■ Listed entries ■
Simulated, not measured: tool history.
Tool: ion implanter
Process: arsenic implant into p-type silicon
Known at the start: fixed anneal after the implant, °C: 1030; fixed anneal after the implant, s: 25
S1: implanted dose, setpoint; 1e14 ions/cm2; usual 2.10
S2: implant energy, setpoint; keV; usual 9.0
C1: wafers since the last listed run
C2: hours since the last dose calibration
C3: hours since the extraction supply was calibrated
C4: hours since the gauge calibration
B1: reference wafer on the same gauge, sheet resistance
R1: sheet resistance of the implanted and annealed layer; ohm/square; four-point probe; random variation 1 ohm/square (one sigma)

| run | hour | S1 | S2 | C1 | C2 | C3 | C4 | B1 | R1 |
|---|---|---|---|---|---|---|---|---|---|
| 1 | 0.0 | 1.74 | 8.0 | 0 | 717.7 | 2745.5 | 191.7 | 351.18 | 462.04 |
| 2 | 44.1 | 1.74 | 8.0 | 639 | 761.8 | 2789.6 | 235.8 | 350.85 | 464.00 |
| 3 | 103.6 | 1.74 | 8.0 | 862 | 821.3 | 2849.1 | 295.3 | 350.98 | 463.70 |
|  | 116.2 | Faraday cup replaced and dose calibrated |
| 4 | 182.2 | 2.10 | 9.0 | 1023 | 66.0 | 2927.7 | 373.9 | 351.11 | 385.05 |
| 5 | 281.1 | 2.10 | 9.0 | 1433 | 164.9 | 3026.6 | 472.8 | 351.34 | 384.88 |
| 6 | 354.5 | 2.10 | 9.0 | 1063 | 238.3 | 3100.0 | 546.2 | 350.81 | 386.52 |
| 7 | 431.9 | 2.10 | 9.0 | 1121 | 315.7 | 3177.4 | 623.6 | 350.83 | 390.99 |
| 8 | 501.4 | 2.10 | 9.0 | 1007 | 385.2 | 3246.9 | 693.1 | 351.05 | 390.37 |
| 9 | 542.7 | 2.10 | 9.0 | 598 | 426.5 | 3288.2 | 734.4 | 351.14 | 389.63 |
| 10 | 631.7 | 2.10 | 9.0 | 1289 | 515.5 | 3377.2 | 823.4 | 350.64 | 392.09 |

■ Assigned task ■
Although the records may continue, retype only the lines from the first one through the one containing "C2: hours since the last dose calibration", exactly as they appear.

■ Result ■
Simulated, not measured: tool history.
Tool: ion implanter
Process: arsenic implant into p-type silicon
Known at the start: fixed anneal after the implant, °C: 1030; fixed anneal after the implant, s: 25
S1: implanted dose, setpoint; 1e14 ions/cm2; usual 2.10
S2: implant energy, setpoint; keV; usual 9.0
C1: wafers since the last listed run
C2: hours since the last dose calibration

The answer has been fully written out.